WORK ITEM: What is needed here is an exact copy of all the entries below.

___ EXTRACTED MATERIAL

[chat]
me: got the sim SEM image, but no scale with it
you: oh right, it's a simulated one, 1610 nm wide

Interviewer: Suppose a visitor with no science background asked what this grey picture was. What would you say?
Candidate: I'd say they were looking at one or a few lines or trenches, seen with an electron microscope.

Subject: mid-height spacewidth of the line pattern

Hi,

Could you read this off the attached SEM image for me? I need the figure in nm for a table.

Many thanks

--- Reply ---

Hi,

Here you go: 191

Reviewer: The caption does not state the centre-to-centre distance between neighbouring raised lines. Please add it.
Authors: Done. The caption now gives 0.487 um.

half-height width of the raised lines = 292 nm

______

REPLY:
[chat]
me: got the sim SEM image, but no scale with it
you: oh right, it's a simulated one, 1610 nm wide

Interviewer: Suppose a visitor with no science background asked what this grey picture was. What would you say?
Candidate: I'd say they were looking at one or a few lines or trenches, seen with an electron microscope.

Subject: mid-height spacewidth of the line pattern

Hi,

Could you read this off the attached SEM image for me? I need the figure in nm for a table.

Many thanks

--- Reply ---

Hi,

Here you go: 191

Reviewer: The caption does not state the centre-to-centre distance between neighbouring raised lines. Please add it.
Authors: Done. The caption now gives 0.487 um.

half-height width of the raised lines = 292 nm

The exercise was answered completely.